Activity: The lines from the start of the data up to and including the one with "[L0 VIA BARC OPEN]" should be returned exactly, and nothing else.

Records supplied:
* * * * * * * * *

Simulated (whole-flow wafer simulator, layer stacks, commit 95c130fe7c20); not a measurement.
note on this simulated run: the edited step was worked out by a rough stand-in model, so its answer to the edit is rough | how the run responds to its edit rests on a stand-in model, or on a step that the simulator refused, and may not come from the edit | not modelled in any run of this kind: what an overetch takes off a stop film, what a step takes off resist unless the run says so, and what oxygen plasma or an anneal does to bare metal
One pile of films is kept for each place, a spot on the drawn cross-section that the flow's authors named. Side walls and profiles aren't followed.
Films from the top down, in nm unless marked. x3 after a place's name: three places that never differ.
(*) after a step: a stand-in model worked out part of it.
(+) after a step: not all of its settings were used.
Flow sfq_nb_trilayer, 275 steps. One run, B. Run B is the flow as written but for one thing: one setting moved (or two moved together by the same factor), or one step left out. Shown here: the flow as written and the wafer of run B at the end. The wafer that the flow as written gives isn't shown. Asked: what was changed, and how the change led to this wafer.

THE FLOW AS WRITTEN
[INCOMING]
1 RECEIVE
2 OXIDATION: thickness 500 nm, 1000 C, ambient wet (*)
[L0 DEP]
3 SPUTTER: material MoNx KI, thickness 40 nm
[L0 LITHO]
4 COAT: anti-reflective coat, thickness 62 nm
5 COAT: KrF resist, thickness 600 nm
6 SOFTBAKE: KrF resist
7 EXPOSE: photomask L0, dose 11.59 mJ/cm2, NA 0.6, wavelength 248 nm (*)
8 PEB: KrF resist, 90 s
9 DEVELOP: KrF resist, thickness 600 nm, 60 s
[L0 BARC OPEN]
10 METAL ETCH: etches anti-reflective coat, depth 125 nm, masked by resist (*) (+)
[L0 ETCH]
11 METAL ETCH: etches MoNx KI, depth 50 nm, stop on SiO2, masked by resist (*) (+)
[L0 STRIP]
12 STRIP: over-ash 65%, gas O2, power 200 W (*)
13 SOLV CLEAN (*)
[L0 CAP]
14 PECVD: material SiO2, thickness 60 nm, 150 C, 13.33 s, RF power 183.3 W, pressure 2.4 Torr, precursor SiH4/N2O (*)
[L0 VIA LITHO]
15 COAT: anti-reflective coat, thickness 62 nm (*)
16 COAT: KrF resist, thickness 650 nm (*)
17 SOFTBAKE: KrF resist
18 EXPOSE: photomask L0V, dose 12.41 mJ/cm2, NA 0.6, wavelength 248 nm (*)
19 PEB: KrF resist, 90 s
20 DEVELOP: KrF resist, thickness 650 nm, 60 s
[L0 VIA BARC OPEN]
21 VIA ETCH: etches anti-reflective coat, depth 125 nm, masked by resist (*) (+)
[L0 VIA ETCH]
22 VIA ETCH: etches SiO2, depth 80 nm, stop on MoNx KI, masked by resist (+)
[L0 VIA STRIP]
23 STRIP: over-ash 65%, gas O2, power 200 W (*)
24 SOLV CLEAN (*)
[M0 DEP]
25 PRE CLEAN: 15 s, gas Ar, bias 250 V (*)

* * * * * * * * *

Result:
Simulated (whole-flow wafer simulator, layer stacks, commit 95c130fe7c20); not a measurement.
note on this simulated run: the edited step was worked out by a rough stand-in model, so its answer to the edit is rough | how the run responds to its edit rests on a stand-in model, or on a step that the simulator refused, and may not come from the edit | not modelled in any run of this kind: what an overetch takes off a stop film, what a step takes off resist unless the run says so, and what oxygen plasma or an anneal does to bare metal
One pile of films is kept for each place, a spot on the drawn cross-section that the flow's authors named. Side walls and profiles aren't followed.
Films from the top down, in nm unless marked. x3 after a place's name: three places that never differ.
(*) after a step: a stand-in model worked out part of it.
(+) after a step: not all of its settings were used.
Flow sfq_nb_trilayer, 275 steps. One run, B. Run B is the flow as written but for one thing: one setting moved (or two moved together by the same factor), or one step left out. Shown here: the flow as written and the wafer of run B at the end. The wafer that the flow as written gives isn't shown. Asked: what was changed, and how the change led to this wafer.

THE FLOW AS WRITTEN
[INCOMING]
1 RECEIVE
2 OXIDATION: thickness 500 nm, 1000 C, ambient wet (*)
[L0 DEP]
3 SPUTTER: material MoNx KI, thickness 40 nm
[L0 LITHO]
4 COAT: anti-reflective coat, thickness 62 nm
5 COAT: KrF resist, thickness 600 nm
6 SOFTBAKE: KrF resist
7 EXPOSE: photomask L0, dose 11.59 mJ/cm2, NA 0.6, wavelength 248 nm (*)
8 PEB: KrF resist, 90 s
9 DEVELOP: KrF resist, thickness 600 nm, 60 s
[L0 BARC OPEN]
10 METAL ETCH: etches anti-reflective coat, depth 125 nm, masked by resist (*) (+)
[L0 ETCH]
11 METAL ETCH: etches MoNx KI, depth 50 nm, stop on SiO2, masked by resist (*) (+)
[L0 STRIP]
12 STRIP: over-ash 65%, gas O2, power 200 W (*)
13 SOLV CLEAN (*)
[L0 CAP]
14 PECVD: material SiO2, thickness 60 nm, 150 C, 13.33 s, RF power 183.3 W, pressure 2.4 Torr, precursor SiH4/N2O (*)
[L0 VIA LITHO]
15 COAT: anti-reflective coat, thickness 62 nm (*)
16 COAT: KrF resist, thickness 650 nm (*)
17 SOFTBAKE: KrF resist
18 EXPOSE: photomask L0V, dose 12.41 mJ/cm2, NA 0.6, wavelength 248 nm (*)
19 PEB: KrF resist, 90 s
20 DEVELOP: KrF resist, thickness 650 nm, 60 s
[L0 VIA BARC OPEN]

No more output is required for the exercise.